# [ACTIVITY]
Could you write out the opening lines of the data, word for word, stopping after the line that contains "11 DIRECTIONAL_ETCH |"?

# [RECORDS SUPPLIED]
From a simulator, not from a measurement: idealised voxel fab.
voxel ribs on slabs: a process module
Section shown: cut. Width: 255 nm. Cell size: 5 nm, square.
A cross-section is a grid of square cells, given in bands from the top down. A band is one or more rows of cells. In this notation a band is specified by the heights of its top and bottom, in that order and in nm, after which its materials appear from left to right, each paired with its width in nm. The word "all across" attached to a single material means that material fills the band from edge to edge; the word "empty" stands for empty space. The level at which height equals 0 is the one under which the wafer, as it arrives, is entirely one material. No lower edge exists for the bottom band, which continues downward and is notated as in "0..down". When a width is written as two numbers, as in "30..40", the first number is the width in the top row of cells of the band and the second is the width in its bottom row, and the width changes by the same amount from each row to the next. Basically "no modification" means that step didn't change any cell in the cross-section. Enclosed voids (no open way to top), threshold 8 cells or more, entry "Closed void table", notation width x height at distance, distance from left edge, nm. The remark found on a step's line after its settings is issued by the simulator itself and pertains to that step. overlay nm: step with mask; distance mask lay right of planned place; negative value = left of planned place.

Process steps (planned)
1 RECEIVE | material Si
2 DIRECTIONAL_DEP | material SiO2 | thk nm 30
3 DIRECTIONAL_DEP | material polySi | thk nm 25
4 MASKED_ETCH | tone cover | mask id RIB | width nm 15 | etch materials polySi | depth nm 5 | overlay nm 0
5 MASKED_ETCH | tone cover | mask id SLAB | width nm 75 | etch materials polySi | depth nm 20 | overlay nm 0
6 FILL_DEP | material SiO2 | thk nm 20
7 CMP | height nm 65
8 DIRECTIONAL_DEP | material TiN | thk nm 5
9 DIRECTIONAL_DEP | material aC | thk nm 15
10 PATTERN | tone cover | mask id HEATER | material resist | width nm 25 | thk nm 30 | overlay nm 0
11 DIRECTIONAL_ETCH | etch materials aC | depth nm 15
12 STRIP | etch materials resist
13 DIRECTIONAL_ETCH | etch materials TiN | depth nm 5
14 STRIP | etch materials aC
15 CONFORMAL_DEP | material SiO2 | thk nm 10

# [TASK ANSWER]
From a simulator, not from a measurement: idealised voxel fab.
voxel ribs on slabs: a process module
Section shown: cut. Width: 255 nm. Cell size: 5 nm, square.
A cross-section is a grid of square cells, given in bands from the top down. A band is one or more rows of cells. In this notation a band is specified by the heights of its top and bottom, in that order and in nm, after which its materials appear from left to right, each paired with its width in nm. The word "all across" attached to a single material means that material fills the band from edge to edge; the word "empty" stands for empty space. The level at which height equals 0 is the one under which the wafer, as it arrives, is entirely one material. No lower edge exists for the bottom band, which continues downward and is notated as in "0..down". When a width is written as two numbers, as in "30..40", the first number is the width in the top row of cells of the band and the second is the width in its bottom row, and the width changes by the same amount from each row to the next. Basically "no modification" means that step didn't change any cell in the cross-section. Enclosed voids (no open way to top), threshold 8 cells or more, entry "Closed void table", notation width x height at distance, distance from left edge, nm. The remark found on a step's line after its settings is issued by the simulator itself and pertains to that step. overlay nm: step with mask; distance mask lay right of planned place; negative value = left of planned place.

Process steps (planned)
1 RECEIVE | material Si
2 DIRECTIONAL_DEP | material SiO2 | thk nm 30
3 DIRECTIONAL_DEP | material polySi | thk nm 25
4 MASKED_ETCH | tone cover | mask id RIB | width nm 15 | etch materials polySi | depth nm 5 | overlay nm 0
5 MASKED_ETCH | tone cover | mask id SLAB | width nm 75 | etch materials polySi | depth nm 20 | overlay nm 0
6 FILL_DEP | material SiO2 | thk nm 20
7 CMP | height nm 65
8 DIRECTIONAL_DEP | material TiN | thk nm 5
9 DIRECTIONAL_DEP | material aC | thk nm 15
10 PATTERN | tone cover | mask id HEATER | material resist | width nm 25 | thk nm 30 | overlay nm 0
11 DIRECTIONAL_ETCH | etch materials aC | depth nm 15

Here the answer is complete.